Data section: Begin

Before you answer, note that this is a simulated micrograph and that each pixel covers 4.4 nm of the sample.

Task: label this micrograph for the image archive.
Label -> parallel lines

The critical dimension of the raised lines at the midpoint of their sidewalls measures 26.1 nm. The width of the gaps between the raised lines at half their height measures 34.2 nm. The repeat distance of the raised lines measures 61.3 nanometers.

Data section: End

All of the data above needs to be transcribed verbatim.

## [Task response]
Before you answer, note that this is a simulated micrograph and that each pixel covers 4.4 nm of the sample.

Task: label this micrograph for the image archive.
Label -> parallel lines

The critical dimension of the raised lines at the midpoint of their sidewalls measures 26.1 nm. The width of the gaps between the raised lines at half their height measures 34.2 nm. The repeat distance of the raised lines measures 61.3 nanometers.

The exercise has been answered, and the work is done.